Action item:
Only one stretch of the data below is wanted: the lines from the one with "Empty spaces counting" through the one with "overlay nm: how", repeated exactly.

The data:
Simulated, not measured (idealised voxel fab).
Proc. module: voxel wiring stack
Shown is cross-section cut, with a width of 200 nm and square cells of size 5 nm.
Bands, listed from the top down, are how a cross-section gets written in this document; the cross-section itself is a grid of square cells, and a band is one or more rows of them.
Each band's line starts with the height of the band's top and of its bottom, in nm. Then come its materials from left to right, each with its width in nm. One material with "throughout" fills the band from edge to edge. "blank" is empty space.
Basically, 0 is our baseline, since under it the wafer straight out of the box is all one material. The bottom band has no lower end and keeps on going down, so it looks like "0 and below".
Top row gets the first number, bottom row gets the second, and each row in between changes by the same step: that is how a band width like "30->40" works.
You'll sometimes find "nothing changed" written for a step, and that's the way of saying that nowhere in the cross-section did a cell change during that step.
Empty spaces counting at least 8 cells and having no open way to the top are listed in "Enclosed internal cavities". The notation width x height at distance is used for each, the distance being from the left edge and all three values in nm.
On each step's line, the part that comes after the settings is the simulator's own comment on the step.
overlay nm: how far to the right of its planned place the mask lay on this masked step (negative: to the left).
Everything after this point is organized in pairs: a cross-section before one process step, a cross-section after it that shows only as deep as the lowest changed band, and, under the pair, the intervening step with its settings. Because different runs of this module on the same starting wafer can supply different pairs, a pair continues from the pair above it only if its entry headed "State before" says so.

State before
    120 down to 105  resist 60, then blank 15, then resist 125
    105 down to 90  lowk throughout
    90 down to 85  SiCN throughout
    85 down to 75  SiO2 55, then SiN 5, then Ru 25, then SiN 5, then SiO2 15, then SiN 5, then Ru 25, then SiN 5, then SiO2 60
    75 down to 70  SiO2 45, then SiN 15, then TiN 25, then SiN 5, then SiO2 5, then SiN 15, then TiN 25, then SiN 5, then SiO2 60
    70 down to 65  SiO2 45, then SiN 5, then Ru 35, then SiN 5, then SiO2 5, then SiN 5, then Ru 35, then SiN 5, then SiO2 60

Answer box:
Empty spaces counting at least 8 cells and having no open way to the top are listed in "Enclosed internal cavities". The notation width x height at distance is used for each, the distance being from the left edge and all three values in nm.
On each step's line, the part that comes after the settings is the simulator's own comment on the step.
overlay nm: how far to the right of its planned place the mask lay on this masked step (negative: to the left).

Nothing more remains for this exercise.